## REQUIREMENT:
Set down word for word the lines that begin the entries and run through the line containing "A cross-section is". Give nothing further.

## EXTRACTED RECORDS:
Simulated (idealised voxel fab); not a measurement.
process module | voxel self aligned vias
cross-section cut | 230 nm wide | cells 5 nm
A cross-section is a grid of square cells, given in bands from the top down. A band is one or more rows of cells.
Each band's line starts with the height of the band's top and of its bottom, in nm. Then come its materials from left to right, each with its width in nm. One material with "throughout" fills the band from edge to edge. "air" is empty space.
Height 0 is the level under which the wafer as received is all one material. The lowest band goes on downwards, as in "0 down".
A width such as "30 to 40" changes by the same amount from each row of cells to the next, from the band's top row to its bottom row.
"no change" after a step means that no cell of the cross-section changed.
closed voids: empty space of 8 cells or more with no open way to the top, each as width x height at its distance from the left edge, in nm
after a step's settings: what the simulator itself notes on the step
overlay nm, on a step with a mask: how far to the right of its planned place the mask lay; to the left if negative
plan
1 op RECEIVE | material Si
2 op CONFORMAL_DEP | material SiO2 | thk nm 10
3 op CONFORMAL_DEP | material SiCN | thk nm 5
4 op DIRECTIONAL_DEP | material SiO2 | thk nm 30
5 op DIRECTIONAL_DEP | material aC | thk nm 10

## WRITTEN RESPONSE:
Simulated (idealised voxel fab); not a measurement.
process module | voxel self aligned vias
cross-section cut | 230 nm wide | cells 5 nm
A cross-section is a grid of square cells, given in bands from the top down. A band is one or more rows of cells.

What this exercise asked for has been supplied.